*** Data for analysis ***

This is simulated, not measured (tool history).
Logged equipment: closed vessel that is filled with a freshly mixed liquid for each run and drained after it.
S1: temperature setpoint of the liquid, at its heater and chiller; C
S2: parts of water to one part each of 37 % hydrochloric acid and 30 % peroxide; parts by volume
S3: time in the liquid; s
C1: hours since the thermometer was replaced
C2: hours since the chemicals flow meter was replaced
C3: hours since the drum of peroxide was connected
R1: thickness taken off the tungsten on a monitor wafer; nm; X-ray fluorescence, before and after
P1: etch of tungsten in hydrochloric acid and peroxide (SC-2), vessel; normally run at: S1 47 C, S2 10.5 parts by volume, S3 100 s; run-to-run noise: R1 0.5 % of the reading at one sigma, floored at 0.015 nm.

*** End of Data for analysis ***

*Requirement*
Give the data back exactly as it stands.

*Response box*
This is simulated, not measured (tool history).
Logged equipment: closed vessel that is filled with a freshly mixed liquid for each run and drained after it.
S1: temperature setpoint of the liquid, at its heater and chiller; C
S2: parts of water to one part each of 37 % hydrochloric acid and 30 % peroxide; parts by volume
S3: time in the liquid; s
C1: hours since the thermometer was replaced
C2: hours since the chemicals flow meter was replaced
C3: hours since the drum of peroxide was connected
R1: thickness taken off the tungsten on a monitor wafer; nm; X-ray fluorescence, before and after
P1: etch of tungsten in hydrochloric acid and peroxide (SC-2), vessel; normally run at: S1 47 C, S2 10.5 parts by volume, S3 100 s; run-to-run noise: R1 0.5 % of the reading at one sigma, floored at 0.015 nm.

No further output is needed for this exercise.